Work instruction :: Below are records; please set down exactly the lines from the first through the one containing "3,14.862,-10,75,1.200,357,3869,3027,9.5,6.42".

Record set ::
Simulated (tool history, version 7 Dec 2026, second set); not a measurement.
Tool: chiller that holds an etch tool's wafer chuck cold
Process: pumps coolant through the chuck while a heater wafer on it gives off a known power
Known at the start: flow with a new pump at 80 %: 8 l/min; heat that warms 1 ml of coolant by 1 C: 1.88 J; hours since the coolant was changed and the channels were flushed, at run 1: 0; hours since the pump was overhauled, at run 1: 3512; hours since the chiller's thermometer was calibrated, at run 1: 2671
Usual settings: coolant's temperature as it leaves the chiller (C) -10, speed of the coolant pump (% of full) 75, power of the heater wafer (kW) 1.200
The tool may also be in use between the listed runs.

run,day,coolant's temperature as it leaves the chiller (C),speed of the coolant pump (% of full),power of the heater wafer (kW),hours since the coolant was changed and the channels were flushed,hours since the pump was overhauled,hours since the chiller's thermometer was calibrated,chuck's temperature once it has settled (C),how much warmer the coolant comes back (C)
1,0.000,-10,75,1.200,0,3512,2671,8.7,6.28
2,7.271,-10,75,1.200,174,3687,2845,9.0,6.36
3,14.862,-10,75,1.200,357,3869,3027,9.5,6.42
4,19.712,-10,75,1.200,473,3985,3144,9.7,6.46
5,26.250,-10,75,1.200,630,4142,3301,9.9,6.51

Exercise result ::
Simulated (tool history, version 7 Dec 2026, second set); not a measurement.
Tool: chiller that holds an etch tool's wafer chuck cold
Process: pumps coolant through the chuck while a heater wafer on it gives off a known power
Known at the start: flow with a new pump at 80 %: 8 l/min; heat that warms 1 ml of coolant by 1 C: 1.88 J; hours since the coolant was changed and the channels were flushed, at run 1: 0; hours since the pump was overhauled, at run 1: 3512; hours since the chiller's thermometer was calibrated, at run 1: 2671
Usual settings: coolant's temperature as it leaves the chiller (C) -10, speed of the coolant pump (% of full) 75, power of the heater wafer (kW) 1.200
The tool may also be in use between the listed runs.

run,day,coolant's temperature as it leaves the chiller (C),speed of the coolant pump (% of full),power of the heater wafer (kW),hours since the coolant was changed and the channels were flushed,hours since the pump was overhauled,hours since the chiller's thermometer was calibrated,chuck's temperature once it has settled (C),how much warmer the coolant comes back (C)
1,0.000,-10,75,1.200,0,3512,2671,8.7,6.28
2,7.271,-10,75,1.200,174,3687,2845,9.0,6.36
3,14.862,-10,75,1.200,357,3869,3027,9.5,6.42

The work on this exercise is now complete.